**Data records:**
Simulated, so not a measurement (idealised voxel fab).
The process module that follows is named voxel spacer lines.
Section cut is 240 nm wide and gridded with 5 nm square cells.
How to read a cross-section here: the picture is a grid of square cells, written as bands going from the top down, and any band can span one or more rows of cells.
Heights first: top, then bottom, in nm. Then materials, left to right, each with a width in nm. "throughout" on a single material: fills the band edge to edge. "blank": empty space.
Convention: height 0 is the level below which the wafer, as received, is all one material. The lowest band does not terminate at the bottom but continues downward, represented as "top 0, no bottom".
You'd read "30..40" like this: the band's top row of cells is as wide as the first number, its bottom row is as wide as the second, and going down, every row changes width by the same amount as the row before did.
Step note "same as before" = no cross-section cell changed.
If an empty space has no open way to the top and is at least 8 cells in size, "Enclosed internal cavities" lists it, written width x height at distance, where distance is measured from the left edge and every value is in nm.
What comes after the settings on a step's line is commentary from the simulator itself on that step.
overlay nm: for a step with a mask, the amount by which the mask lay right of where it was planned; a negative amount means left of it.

**Work instruction:** Type out again, exactly as written, the lines from the beginning of the material through the one containing "cross-section cell changed.".

**Written solution:**
Simulated, so not a measurement (idealised voxel fab).
The process module that follows is named voxel spacer lines.
Section cut is 240 nm wide and gridded with 5 nm square cells.
How to read a cross-section here: the picture is a grid of square cells, written as bands going from the top down, and any band can span one or more rows of cells.
Heights first: top, then bottom, in nm. Then materials, left to right, each with a width in nm. "throughout" on a single material: fills the band edge to edge. "blank": empty space.
Convention: height 0 is the level below which the wafer, as received, is all one material. The lowest band does not terminate at the bottom but continues downward, represented as "top 0, no bottom".
You'd read "30..40" like this: the band's top row of cells is as wide as the first number, its bottom row is as wide as the second, and going down, every row changes width by the same amount as the row before did.
Step note "same as before" = no cross-section cell changed.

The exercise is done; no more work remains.